== RECORDS SUPPLIED

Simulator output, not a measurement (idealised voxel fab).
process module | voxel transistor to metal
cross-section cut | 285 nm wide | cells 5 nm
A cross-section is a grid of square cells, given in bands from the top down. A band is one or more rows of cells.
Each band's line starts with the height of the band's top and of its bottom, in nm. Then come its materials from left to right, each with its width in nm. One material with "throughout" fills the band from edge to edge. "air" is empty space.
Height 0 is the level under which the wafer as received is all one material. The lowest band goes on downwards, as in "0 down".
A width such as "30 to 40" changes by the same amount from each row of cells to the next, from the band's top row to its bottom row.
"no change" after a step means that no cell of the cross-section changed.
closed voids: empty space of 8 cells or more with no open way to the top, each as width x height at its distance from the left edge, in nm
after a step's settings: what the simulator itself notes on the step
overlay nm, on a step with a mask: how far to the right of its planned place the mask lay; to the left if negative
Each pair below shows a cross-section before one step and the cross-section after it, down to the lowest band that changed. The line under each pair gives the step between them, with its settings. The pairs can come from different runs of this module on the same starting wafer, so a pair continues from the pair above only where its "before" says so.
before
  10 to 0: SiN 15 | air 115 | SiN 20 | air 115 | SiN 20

====

# [WORK REQUEST]
None of the records may be left out; each is to be restated exactly.

# [ANSWER SECTION]
Simulator output, not a measurement (idealised voxel fab).
process module | voxel transistor to metal
cross-section cut | 285 nm wide | cells 5 nm
A cross-section is a grid of square cells, given in bands from the top down. A band is one or more rows of cells.
Each band's line starts with the height of the band's top and of its bottom, in nm. Then come its materials from left to right, each with its width in nm. One material with "throughout" fills the band from edge to edge. "air" is empty space.
Height 0 is the level under which the wafer as received is all one material. The lowest band goes on downwards, as in "0 down".
A width such as "30 to 40" changes by the same amount from each row of cells to the next, from the band's top row to its bottom row.
"no change" after a step means that no cell of the cross-section changed.
closed voids: empty space of 8 cells or more with no open way to the top, each as width x height at its distance from the left edge, in nm
after a step's settings: what the simulator itself notes on the step
overlay nm, on a step with a mask: how far to the right of its planned place the mask lay; to the left if negative
Each pair below shows a cross-section before one step and the cross-section after it, down to the lowest band that changed. The line under each pair gives the step between them, with its settings. The pairs can come from different runs of this module on the same starting wafer, so a pair continues from the pair above only where its "before" says so.
before
  10 to 0: SiN 15 | air 115 | SiN 20 | air 115 | SiN 20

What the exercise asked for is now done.